DATA SUPPLIED:
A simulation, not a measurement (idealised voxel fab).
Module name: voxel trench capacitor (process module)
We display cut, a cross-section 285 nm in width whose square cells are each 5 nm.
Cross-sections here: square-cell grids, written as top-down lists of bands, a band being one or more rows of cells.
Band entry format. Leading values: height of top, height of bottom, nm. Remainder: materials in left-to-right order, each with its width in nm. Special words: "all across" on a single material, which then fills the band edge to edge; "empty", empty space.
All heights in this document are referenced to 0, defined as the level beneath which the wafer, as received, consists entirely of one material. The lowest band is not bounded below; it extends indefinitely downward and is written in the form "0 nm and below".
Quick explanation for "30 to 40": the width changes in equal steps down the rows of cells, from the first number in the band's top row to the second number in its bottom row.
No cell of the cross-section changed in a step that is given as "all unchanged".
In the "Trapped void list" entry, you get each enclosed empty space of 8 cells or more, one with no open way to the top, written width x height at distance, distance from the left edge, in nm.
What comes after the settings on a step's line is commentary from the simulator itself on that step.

ASSIGNMENT: Only one stretch of the entries above is wanted: the lines from the one containing "Quick explanation for" through the one containing "edge, in nm.". Please reproduce it exactly.

WORKED SOLUTION:
Quick explanation for "30 to 40": the width changes in equal steps down the rows of cells, from the first number in the band's top row to the second number in its bottom row.
No cell of the cross-section changed in a step that is given as "all unchanged".
In the "Trapped void list" entry, you get each enclosed empty space of 8 cells or more, one with no open way to the top, written width x height at distance, distance from the left edge, in nm.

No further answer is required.